# PROVIDED RECORDS
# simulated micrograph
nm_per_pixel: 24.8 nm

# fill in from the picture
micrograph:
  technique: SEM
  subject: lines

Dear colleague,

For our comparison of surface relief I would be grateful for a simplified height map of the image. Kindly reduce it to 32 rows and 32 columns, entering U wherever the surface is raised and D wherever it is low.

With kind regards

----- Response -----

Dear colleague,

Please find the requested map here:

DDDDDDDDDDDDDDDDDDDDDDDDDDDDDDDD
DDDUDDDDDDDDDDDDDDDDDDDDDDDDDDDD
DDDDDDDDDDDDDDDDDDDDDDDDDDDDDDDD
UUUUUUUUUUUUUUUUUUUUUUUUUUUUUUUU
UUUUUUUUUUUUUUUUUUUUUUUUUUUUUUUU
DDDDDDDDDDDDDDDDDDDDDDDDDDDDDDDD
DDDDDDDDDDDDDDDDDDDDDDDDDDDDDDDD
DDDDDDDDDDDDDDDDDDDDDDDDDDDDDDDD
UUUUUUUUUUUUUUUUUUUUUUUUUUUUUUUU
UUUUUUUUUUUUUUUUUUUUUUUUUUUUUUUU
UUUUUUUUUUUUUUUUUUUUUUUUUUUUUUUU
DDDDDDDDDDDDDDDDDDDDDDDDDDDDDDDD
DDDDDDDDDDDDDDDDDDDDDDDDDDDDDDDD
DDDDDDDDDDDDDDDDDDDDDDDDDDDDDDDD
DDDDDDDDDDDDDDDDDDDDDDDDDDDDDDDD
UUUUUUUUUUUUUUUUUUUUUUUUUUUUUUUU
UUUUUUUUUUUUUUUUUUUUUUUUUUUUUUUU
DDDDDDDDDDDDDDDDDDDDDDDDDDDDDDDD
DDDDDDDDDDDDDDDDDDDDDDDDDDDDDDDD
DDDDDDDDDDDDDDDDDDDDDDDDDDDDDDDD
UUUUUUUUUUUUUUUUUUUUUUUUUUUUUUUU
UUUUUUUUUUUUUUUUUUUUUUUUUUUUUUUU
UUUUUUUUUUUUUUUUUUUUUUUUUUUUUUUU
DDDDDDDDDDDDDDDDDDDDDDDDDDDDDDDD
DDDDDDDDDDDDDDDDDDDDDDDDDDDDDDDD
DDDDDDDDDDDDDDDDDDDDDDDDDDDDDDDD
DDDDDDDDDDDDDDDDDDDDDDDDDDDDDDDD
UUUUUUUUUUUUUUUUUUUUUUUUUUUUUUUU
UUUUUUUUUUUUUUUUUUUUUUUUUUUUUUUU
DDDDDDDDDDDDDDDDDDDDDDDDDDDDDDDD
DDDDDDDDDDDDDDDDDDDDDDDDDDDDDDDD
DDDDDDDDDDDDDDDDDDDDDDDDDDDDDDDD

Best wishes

# REQUIREMENT
Beginning at the top of the data, please return every line until and including the line containing "For our comparison", copied exactly, and nothing past it.

# RESPONSE
# simulated micrograph
nm_per_pixel: 24.8 nm

# fill in from the picture
micrograph:
  technique: SEM
  subject: lines

Dear colleague,

For our comparison of surface relief I would be grateful for a simplified height map of the image. Kindly reduce it to 32 rows and 32 columns, entering U wherever the surface is raised and D wherever it is low.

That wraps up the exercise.